**TASK ITEM:** Your task is to transcribe, without alteration, the lines from the top of the material below through the line bearing "S3: alcohol that", inclusive.

+ + +

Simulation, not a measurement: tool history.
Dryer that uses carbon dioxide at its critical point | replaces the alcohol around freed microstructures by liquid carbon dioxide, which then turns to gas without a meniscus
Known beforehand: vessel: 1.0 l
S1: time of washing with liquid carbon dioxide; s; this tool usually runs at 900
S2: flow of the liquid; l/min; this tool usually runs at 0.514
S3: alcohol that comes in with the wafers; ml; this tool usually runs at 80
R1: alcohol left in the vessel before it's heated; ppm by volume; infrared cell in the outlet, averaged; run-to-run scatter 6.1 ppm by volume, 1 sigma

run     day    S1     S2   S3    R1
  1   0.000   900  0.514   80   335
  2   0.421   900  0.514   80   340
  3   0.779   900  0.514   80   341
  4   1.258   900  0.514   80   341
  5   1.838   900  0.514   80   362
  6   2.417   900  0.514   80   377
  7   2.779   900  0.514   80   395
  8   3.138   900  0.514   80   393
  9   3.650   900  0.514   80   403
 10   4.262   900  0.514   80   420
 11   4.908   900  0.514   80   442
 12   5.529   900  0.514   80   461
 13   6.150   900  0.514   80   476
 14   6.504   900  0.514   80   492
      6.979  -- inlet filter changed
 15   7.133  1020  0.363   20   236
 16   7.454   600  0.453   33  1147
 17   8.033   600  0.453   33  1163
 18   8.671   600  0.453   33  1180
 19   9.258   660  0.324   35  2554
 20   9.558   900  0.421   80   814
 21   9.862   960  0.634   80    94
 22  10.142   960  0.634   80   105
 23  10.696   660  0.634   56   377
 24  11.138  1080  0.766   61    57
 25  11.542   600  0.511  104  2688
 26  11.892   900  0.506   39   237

+ + +

**WRITTEN RESPONSE:**
Simulation, not a measurement: tool history.
Dryer that uses carbon dioxide at its critical point | replaces the alcohol around freed microstructures by liquid carbon dioxide, which then turns to gas without a meniscus
Known beforehand: vessel: 1.0 l
S1: time of washing with liquid carbon dioxide; s; this tool usually runs at 900
S2: flow of the liquid; l/min; this tool usually runs at 0.514
S3: alcohol that comes in with the wafers; ml; this tool usually runs at 80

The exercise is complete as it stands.